** Opening Supplied entries block **

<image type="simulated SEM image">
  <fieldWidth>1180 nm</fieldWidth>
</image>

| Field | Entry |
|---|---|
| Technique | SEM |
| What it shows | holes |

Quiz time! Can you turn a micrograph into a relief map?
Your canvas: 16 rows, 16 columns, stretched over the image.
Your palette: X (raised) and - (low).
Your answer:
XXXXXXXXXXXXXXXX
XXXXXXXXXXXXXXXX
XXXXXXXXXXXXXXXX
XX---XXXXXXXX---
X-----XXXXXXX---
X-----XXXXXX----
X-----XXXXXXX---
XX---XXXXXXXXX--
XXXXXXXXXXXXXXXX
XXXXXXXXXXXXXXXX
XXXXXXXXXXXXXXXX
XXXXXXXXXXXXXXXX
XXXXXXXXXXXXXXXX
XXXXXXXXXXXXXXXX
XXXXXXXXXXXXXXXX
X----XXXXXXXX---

** Closing Supplied entries block **

Exercise →
Take the lines from the first line of the listing to the line containing "Your canvas: 16". Please print them exactly, ends included, with nothing else.

Answer space →
<image type="simulated SEM image">
  <fieldWidth>1180 nm</fieldWidth>
</image>

| Field | Entry |
|---|---|
| Technique | SEM |
| What it shows | holes |

Quiz time! Can you turn a micrograph into a relief map?
Your canvas: 16 rows, 16 columns, stretched over the image.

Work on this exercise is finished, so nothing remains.